* [Work item]:
Your job with the data below: print everything from the line that holds "R2: film removed" down to the line that holds "R3: film removed", ends included, exactly, and nothing else.

____________
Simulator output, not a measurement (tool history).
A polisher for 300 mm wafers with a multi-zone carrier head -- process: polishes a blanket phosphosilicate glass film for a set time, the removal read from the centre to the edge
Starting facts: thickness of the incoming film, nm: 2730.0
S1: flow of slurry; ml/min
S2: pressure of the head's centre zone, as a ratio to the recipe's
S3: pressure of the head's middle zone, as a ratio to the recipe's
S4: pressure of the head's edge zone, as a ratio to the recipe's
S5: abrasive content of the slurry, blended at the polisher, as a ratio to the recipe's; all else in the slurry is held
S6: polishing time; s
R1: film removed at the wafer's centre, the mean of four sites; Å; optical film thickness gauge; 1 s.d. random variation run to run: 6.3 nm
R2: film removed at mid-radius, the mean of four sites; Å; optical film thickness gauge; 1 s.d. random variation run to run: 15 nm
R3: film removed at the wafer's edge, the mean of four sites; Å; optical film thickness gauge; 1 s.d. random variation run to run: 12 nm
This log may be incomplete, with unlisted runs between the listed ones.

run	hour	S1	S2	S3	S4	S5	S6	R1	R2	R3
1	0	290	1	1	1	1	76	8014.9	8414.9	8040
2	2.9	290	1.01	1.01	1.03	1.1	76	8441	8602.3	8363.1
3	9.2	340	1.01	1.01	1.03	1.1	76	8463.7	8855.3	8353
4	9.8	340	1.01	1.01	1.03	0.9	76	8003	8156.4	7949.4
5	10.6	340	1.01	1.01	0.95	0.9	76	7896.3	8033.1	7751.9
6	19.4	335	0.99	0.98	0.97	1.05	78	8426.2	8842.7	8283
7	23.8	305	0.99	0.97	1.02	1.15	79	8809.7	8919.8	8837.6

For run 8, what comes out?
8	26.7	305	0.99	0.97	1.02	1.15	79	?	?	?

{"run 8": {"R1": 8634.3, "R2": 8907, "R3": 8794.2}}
____________

* [Problem solution]:
R2: film removed at mid-radius, the mean of four sites; Å; optical film thickness gauge; 1 s.d. random variation run to run: 15 nm
R3: film removed at the wafer's edge, the mean of four sites; Å; optical film thickness gauge; 1 s.d. random variation run to run: 12 nm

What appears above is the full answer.